Data supplied:
-----
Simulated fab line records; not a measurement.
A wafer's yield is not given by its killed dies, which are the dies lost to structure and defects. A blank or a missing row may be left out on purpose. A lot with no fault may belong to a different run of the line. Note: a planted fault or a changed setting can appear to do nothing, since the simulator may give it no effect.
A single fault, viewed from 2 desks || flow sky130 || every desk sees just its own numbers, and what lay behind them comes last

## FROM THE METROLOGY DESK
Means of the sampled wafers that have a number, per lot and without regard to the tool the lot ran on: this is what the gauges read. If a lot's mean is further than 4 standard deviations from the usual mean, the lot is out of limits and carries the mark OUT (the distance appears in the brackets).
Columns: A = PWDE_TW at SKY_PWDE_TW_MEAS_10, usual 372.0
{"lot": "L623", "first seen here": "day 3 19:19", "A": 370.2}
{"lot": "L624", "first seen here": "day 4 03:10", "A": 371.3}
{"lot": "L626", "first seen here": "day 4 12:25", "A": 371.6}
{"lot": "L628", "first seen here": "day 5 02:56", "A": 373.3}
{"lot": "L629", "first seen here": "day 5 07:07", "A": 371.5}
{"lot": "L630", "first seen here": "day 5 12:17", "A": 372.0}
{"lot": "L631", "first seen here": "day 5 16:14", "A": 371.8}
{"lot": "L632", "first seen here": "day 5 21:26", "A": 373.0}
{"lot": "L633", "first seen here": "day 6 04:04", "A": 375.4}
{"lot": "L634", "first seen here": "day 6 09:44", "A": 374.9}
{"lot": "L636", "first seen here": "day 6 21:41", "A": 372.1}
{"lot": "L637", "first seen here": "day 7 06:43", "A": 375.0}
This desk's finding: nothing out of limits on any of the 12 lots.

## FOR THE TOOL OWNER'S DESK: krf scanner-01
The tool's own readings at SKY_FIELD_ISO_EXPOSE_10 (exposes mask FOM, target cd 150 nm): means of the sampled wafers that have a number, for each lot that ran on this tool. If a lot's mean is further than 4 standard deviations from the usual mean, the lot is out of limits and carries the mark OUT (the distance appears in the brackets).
-----

Requirement: Of the lines above, output exactly those from the line bearing "This desk's finding: nothing" through the line bearing "## FOR THE TOOL OWNER'S DESK: krf scanner-01", inclusive.

Exercise solution:
This desk's finding: nothing out of limits on any of the 12 lots.

## FOR THE TOOL OWNER'S DESK: krf scanner-01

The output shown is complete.